ASSIGNED TASK.
Using the material below, print the line that contains "The tool usually", the line that contains "new tip fitted", and every line in between, exactly and nothing else.

____________

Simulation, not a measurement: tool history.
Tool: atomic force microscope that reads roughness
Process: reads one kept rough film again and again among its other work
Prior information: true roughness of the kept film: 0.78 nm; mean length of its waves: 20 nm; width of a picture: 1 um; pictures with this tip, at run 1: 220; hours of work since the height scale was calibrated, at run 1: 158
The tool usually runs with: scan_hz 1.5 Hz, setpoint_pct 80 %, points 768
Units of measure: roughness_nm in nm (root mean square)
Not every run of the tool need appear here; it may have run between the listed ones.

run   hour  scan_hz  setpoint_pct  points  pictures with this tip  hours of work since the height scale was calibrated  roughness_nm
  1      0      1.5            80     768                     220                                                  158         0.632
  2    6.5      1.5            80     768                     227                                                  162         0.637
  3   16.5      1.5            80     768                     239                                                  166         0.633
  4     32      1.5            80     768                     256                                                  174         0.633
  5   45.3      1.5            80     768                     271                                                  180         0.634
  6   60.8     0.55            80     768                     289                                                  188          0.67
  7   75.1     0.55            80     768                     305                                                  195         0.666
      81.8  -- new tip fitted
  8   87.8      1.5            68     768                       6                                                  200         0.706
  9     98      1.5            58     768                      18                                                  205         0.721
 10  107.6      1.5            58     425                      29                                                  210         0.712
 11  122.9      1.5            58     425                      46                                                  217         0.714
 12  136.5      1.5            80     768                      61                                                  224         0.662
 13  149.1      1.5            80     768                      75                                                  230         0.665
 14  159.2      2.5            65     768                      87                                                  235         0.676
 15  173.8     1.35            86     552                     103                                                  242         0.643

____________

YOUR RESPONSE.
The tool usually runs with: scan_hz 1.5 Hz, setpoint_pct 80 %, points 768
Units of measure: roughness_nm in nm (root mean square)
Not every run of the tool need appear here; it may have run between the listed ones.

run   hour  scan_hz  setpoint_pct  points  pictures with this tip  hours of work since the height scale was calibrated  roughness_nm
  1      0      1.5            80     768                     220                                                  158         0.632
  2    6.5      1.5            80     768                     227                                                  162         0.637
  3   16.5      1.5            80     768                     239                                                  166         0.633
  4     32      1.5            80     768                     256                                                  174         0.633
  5   45.3      1.5            80     768                     271                                                  180         0.634
  6   60.8     0.55            80     768                     289                                                  188          0.67
  7   75.1     0.55            80     768                     305                                                  195         0.666
      81.8  -- new tip fitted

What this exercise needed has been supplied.